- [Work task]
The complete listing, repeated precisely, must form the answer.

- [Information given]
= Beginning of Section =
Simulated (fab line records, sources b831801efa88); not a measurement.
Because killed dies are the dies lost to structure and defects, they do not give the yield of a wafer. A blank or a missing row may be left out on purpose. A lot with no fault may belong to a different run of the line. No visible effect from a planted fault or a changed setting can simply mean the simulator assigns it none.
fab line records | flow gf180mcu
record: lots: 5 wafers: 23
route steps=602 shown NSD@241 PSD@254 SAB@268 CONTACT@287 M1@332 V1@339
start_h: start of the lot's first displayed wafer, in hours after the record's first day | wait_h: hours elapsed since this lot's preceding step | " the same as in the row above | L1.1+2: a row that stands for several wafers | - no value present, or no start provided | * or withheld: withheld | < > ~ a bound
= End of Section =

- [Response]
Simulated (fab line records, sources b831801efa88); not a measurement.
Because killed dies are the dies lost to structure and defects, they do not give the yield of a wafer. A blank or a missing row may be left out on purpose. A lot with no fault may belong to a different run of the line. No visible effect from a planted fault or a changed setting can simply mean the simulator assigns it none.
fab line records | flow gf180mcu
record: lots: 5 wafers: 23
route steps=602 shown NSD@241 PSD@254 SAB@268 CONTACT@287 M1@332 V1@339
start_h: start of the lot's first displayed wafer, in hours after the record's first day | wait_h: hours elapsed since this lot's preceding step | " the same as in the row above | L1.1+2: a row that stands for several wafers | - no value present, or no start provided | * or withheld: withheld | < > ~ a bound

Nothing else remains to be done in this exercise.